----------------------------------------

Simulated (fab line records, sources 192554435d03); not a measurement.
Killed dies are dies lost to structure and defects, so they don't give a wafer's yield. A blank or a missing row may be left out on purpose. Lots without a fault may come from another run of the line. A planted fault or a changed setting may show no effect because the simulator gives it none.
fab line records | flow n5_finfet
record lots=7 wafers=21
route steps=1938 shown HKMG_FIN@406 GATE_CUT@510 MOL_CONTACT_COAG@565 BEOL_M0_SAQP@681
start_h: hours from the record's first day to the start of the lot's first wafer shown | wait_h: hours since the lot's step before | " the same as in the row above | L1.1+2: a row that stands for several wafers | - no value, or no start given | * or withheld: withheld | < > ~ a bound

----------------------------------------

- **Work task**
Copy out the entries above exactly as given, starting at the top and ending with the line containing "route steps=1938 shown"; include both and nothing more.

- **Your response**
Simulated (fab line records, sources 192554435d03); not a measurement.
Killed dies are dies lost to structure and defects, so they don't give a wafer's yield. A blank or a missing row may be left out on purpose. Lots without a fault may come from another run of the line. A planted fault or a changed setting may show no effect because the simulator gives it none.
fab line records | flow n5_finfet
record lots=7 wafers=21
route steps=1938 shown HKMG_FIN@406 GATE_CUT@510 MOL_CONTACT_COAG@565 BEOL_M0_SAQP@681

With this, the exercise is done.